● **Provided information**:
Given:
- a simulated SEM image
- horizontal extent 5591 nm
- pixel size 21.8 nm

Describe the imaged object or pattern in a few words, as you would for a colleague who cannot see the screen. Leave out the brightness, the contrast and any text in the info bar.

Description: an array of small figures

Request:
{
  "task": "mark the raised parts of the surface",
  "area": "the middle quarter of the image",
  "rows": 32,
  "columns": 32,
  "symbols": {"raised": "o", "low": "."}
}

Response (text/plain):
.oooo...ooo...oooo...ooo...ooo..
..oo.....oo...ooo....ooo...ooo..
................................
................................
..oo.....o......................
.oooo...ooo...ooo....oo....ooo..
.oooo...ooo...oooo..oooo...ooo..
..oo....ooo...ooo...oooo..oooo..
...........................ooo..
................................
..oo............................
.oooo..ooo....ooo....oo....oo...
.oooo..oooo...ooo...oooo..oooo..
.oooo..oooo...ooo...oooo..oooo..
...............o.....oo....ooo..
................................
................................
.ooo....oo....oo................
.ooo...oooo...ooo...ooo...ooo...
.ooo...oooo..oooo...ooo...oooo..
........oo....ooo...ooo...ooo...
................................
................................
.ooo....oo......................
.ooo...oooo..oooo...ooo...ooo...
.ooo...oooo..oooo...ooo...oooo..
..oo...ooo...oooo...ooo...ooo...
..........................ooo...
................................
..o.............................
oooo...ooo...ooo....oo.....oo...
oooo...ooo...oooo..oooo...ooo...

● **Activity**: Would you copy, word for word, only the lines from the start of the listing to the one that contains "Describe the imaged", both included?

● **Result**:
Given:
- a simulated SEM image
- horizontal extent 5591 nm
- pixel size 21.8 nm

Describe the imaged object or pattern in a few words, as you would for a colleague who cannot see the screen. Leave out the brightness, the contrast and any text in the info bar.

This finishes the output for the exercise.